◆ Source data
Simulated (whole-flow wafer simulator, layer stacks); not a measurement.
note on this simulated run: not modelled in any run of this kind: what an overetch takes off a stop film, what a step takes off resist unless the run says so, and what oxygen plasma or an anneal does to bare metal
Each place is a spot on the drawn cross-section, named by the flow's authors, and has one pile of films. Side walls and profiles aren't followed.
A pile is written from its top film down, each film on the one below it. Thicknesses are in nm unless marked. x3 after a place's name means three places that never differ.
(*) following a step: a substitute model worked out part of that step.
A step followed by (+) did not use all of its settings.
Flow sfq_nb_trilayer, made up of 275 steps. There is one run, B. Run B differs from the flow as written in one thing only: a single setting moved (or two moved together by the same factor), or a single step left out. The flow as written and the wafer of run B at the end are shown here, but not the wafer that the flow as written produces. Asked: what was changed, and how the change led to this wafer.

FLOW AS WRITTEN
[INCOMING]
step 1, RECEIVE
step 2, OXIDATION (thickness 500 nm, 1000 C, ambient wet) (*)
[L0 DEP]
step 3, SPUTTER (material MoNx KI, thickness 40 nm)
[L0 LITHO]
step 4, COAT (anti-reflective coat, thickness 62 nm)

◆ Work order
Using the data above, restate word for word the lines from its opening line through the line that contains "(*) following a", and no more.

◆ Answer area
Simulated (whole-flow wafer simulator, layer stacks); not a measurement.
note on this simulated run: not modelled in any run of this kind: what an overetch takes off a stop film, what a step takes off resist unless the run says so, and what oxygen plasma or an anneal does to bare metal
Each place is a spot on the drawn cross-section, named by the flow's authors, and has one pile of films. Side walls and profiles aren't followed.
A pile is written from its top film down, each film on the one below it. Thicknesses are in nm unless marked. x3 after a place's name means three places that never differ.
(*) following a step: a substitute model worked out part of that step.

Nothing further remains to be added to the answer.